■ **Assignment**
Go through the records line by line from the top and repeat each one exactly, ending with the line that contains "16,2.958,98,0.598,2450,444,?".

########################################
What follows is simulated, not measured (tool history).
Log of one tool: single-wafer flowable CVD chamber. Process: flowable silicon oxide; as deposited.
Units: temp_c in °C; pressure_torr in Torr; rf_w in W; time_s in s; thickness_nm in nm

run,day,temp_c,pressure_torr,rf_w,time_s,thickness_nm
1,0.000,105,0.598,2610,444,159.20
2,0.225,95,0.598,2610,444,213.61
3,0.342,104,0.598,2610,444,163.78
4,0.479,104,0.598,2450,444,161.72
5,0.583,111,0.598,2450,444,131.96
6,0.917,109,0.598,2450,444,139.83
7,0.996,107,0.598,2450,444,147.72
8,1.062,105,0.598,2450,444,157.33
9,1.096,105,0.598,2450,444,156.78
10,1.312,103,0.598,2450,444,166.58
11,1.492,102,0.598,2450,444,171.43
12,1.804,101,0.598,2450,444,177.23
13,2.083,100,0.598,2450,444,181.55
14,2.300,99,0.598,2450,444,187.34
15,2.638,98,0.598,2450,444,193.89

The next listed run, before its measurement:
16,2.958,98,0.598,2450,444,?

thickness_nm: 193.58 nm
########################################

■ **Problem solution**
What follows is simulated, not measured (tool history).
Log of one tool: single-wafer flowable CVD chamber. Process: flowable silicon oxide; as deposited.
Units: temp_c in °C; pressure_torr in Torr; rf_w in W; time_s in s; thickness_nm in nm

run,day,temp_c,pressure_torr,rf_w,time_s,thickness_nm
1,0.000,105,0.598,2610,444,159.20
2,0.225,95,0.598,2610,444,213.61
3,0.342,104,0.598,2610,444,163.78
4,0.479,104,0.598,2450,444,161.72
5,0.583,111,0.598,2450,444,131.96
6,0.917,109,0.598,2450,444,139.83
7,0.996,107,0.598,2450,444,147.72
8,1.062,105,0.598,2450,444,157.33
9,1.096,105,0.598,2450,444,156.78
10,1.312,103,0.598,2450,444,166.58
11,1.492,102,0.598,2450,444,171.43
12,1.804,101,0.598,2450,444,177.23
13,2.083,100,0.598,2450,444,181.55
14,2.300,99,0.598,2450,444,187.34
15,2.638,98,0.598,2450,444,193.89

The next listed run, before its measurement:
16,2.958,98,0.598,2450,444,?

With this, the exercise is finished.